*AVAILABLE DATA*
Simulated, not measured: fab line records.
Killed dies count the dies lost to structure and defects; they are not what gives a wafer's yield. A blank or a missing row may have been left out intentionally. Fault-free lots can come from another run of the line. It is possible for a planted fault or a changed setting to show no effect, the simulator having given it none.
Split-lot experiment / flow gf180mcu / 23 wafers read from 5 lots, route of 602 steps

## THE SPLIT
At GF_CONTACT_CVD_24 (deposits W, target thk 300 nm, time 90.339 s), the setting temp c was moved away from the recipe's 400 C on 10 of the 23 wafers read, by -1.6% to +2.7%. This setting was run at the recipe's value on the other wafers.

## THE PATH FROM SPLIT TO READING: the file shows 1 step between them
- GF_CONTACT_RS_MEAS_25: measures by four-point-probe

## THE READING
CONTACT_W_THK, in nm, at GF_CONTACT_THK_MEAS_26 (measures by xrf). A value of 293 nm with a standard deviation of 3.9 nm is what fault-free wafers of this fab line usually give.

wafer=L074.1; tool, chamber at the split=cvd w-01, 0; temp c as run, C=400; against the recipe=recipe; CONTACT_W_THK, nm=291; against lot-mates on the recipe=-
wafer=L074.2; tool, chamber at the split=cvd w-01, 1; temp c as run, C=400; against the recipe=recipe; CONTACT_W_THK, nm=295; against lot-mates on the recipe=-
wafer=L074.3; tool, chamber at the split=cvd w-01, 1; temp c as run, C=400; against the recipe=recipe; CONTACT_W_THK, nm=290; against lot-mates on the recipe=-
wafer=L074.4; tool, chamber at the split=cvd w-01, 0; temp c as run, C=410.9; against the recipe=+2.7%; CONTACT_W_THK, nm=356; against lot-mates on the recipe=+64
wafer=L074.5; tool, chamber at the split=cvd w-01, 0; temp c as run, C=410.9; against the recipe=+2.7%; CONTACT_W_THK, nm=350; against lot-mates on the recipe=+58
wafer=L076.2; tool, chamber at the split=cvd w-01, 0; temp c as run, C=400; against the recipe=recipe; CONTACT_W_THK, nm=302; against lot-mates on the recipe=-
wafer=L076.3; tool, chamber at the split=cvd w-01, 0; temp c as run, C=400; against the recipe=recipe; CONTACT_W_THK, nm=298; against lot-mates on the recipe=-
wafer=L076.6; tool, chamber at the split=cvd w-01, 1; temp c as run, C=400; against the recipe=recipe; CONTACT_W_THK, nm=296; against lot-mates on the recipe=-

*WORK ITEM*
From the listing above, return the lines starting at the one with "Split-lot experiment /" and ending at the one with "wafer=L074.1; tool, chamber", both kept, exactly as they appear and nothing more.

*WORKED SOLUTION*
Split-lot experiment / flow gf180mcu / 23 wafers read from 5 lots, route of 602 steps

## THE SPLIT
At GF_CONTACT_CVD_24 (deposits W, target thk 300 nm, time 90.339 s), the setting temp c was moved away from the recipe's 400 C on 10 of the 23 wafers read, by -1.6% to +2.7%. This setting was run at the recipe's value on the other wafers.

## THE PATH FROM SPLIT TO READING: the file shows 1 step between them
- GF_CONTACT_RS_MEAS_25: measures by four-point-probe

## THE READING
CONTACT_W_THK, in nm, at GF_CONTACT_THK_MEAS_26 (measures by xrf). A value of 293 nm with a standard deviation of 3.9 nm is what fault-free wafers of this fab line usually give.

wafer=L074.1; tool, chamber at the split=cvd w-01, 0; temp c as run, C=400; against the recipe=recipe; CONTACT_W_THK, nm=291; against lot-mates on the recipe=-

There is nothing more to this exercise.